TASK ITEM:
Repeat the whole listing below exactly as it reads.

PROVIDED DATA Start Marker

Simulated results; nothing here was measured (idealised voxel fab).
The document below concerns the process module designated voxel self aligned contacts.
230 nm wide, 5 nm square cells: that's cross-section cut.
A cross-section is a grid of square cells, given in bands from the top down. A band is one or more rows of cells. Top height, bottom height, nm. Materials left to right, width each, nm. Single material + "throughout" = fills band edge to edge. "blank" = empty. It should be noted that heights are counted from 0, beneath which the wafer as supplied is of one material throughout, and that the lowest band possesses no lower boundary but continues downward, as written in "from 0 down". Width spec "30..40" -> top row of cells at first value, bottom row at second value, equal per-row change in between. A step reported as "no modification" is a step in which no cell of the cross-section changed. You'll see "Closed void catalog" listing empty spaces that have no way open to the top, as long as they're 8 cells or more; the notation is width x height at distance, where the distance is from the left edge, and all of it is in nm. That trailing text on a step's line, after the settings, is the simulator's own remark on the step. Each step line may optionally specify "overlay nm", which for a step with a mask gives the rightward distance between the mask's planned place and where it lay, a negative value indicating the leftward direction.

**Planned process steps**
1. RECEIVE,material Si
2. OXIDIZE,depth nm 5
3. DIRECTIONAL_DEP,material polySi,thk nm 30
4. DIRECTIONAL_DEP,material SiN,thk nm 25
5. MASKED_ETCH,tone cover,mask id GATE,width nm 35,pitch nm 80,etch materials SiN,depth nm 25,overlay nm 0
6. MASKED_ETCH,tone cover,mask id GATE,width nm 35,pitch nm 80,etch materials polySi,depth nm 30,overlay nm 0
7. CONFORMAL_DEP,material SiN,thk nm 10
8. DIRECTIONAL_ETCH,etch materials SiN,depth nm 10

PROVIDED DATA End Marker

TASK SOLUTION:
Simulated results; nothing here was measured (idealised voxel fab).
The document below concerns the process module designated voxel self aligned contacts.
230 nm wide, 5 nm square cells: that's cross-section cut.
A cross-section is a grid of square cells, given in bands from the top down. A band is one or more rows of cells. Top height, bottom height, nm. Materials left to right, width each, nm. Single material + "throughout" = fills band edge to edge. "blank" = empty. It should be noted that heights are counted from 0, beneath which the wafer as supplied is of one material throughout, and that the lowest band possesses no lower boundary but continues downward, as written in "from 0 down". Width spec "30..40" -> top row of cells at first value, bottom row at second value, equal per-row change in between. A step reported as "no modification" is a step in which no cell of the cross-section changed. You'll see "Closed void catalog" listing empty spaces that have no way open to the top, as long as they're 8 cells or more; the notation is width x height at distance, where the distance is from the left edge, and all of it is in nm. That trailing text on a step's line, after the settings, is the simulator's own remark on the step. Each step line may optionally specify "overlay nm", which for a step with a mask gives the rightward distance between the mask's planned place and where it lay, a negative value indicating the leftward direction.

**Planned process steps**
1. RECEIVE,material Si
2. OXIDIZE,depth nm 5
3. DIRECTIONAL_DEP,material polySi,thk nm 30
4. DIRECTIONAL_DEP,material SiN,thk nm 25
5. MASKED_ETCH,tone cover,mask id GATE,width nm 35,pitch nm 80,etch materials SiN,depth nm 25,overlay nm 0
6. MASKED_ETCH,tone cover,mask id GATE,width nm 35,pitch nm 80,etch materials polySi,depth nm 30,overlay nm 0
7. CONFORMAL_DEP,material SiN,thk nm 10
8. DIRECTIONAL_ETCH,etch materials SiN,depth nm 10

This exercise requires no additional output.